** WORK ITEM **
Look through the records below for the line with "S2: temperature setpoint". Return that line and each one after it up to and including the line with "R3: thickness taken", exactly.

** GIVEN INFORMATION **
═══
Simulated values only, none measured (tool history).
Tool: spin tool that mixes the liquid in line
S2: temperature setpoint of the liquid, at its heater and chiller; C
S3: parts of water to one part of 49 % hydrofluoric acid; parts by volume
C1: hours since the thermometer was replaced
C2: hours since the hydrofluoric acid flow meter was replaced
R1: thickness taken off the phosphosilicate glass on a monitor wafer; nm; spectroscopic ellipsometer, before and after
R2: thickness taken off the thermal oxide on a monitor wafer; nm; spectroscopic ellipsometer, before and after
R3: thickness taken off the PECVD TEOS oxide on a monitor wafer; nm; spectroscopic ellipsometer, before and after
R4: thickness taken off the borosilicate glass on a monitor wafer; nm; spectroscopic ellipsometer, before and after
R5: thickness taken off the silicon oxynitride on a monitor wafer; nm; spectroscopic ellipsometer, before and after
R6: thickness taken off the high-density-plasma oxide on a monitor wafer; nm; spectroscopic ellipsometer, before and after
═══

** TASK RESULT **
S2: temperature setpoint of the liquid, at its heater and chiller; C
S3: parts of water to one part of 49 % hydrofluoric acid; parts by volume
C1: hours since the thermometer was replaced
C2: hours since the hydrofluoric acid flow meter was replaced
R1: thickness taken off the phosphosilicate glass on a monitor wafer; nm; spectroscopic ellipsometer, before and after
R2: thickness taken off the thermal oxide on a monitor wafer; nm; spectroscopic ellipsometer, before and after
R3: thickness taken off the PECVD TEOS oxide on a monitor wafer; nm; spectroscopic ellipsometer, before and after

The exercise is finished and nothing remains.